• TASK ITEM
Once the line containing "3) DIRECTIONAL_DEP with" is found in the entries below, restate it and each following line word for word, stopping after the line containing "7) DIRECTIONAL_ETCH with".

• DATA
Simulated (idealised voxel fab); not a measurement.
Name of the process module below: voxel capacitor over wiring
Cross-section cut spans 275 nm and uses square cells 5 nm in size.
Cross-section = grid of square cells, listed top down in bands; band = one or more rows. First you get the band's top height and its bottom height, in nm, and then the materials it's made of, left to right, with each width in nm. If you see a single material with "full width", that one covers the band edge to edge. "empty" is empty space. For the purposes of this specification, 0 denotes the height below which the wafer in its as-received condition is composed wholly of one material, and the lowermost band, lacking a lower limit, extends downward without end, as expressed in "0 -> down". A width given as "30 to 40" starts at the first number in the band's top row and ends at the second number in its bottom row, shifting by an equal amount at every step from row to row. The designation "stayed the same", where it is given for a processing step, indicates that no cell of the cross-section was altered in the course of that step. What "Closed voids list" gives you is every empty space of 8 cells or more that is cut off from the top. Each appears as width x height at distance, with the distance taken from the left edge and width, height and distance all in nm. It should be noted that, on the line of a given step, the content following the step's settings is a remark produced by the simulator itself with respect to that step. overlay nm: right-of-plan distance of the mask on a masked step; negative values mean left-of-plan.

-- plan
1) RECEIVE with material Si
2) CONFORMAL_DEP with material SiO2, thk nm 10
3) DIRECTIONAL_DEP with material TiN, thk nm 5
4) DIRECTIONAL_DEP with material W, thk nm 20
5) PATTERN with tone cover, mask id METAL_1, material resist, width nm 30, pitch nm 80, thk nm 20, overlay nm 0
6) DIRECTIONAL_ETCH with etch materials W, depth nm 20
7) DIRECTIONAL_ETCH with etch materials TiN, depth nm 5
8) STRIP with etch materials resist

• EXPECTED ANSWER
3) DIRECTIONAL_DEP with material TiN, thk nm 5
4) DIRECTIONAL_DEP with material W, thk nm 20
5) PATTERN with tone cover, mask id METAL_1, material resist, width nm 30, pitch nm 80, thk nm 20, overlay nm 0
6) DIRECTIONAL_ETCH with etch materials W, depth nm 20
7) DIRECTIONAL_ETCH with etch materials TiN, depth nm 5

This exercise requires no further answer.